▶ [Requirement]: Whatever appears in the data below, copy it exactly.

▶ [Supplied information]:
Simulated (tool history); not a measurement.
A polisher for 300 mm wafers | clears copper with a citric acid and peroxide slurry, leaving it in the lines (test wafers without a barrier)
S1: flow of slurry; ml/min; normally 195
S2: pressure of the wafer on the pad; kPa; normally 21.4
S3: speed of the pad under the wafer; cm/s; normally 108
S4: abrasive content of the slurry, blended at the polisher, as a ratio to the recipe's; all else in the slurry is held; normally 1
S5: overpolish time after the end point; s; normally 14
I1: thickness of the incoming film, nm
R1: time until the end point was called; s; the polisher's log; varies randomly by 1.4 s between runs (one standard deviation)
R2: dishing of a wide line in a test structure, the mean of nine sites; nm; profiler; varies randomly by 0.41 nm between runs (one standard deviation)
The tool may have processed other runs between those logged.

▶ [Written reply]:
Simulated (tool history); not a measurement.
A polisher for 300 mm wafers | clears copper with a citric acid and peroxide slurry, leaving it in the lines (test wafers without a barrier)
S1: flow of slurry; ml/min; normally 195
S2: pressure of the wafer on the pad; kPa; normally 21.4
S3: speed of the pad under the wafer; cm/s; normally 108
S4: abrasive content of the slurry, blended at the polisher, as a ratio to the recipe's; all else in the slurry is held; normally 1
S5: overpolish time after the end point; s; normally 14
I1: thickness of the incoming film, nm
R1: time until the end point was called; s; the polisher's log; varies randomly by 1.4 s between runs (one standard deviation)
R2: dishing of a wide line in a test structure, the mean of nine sites; nm; profiler; varies randomly by 0.41 nm between runs (one standard deviation)
The tool may have processed other runs between those logged.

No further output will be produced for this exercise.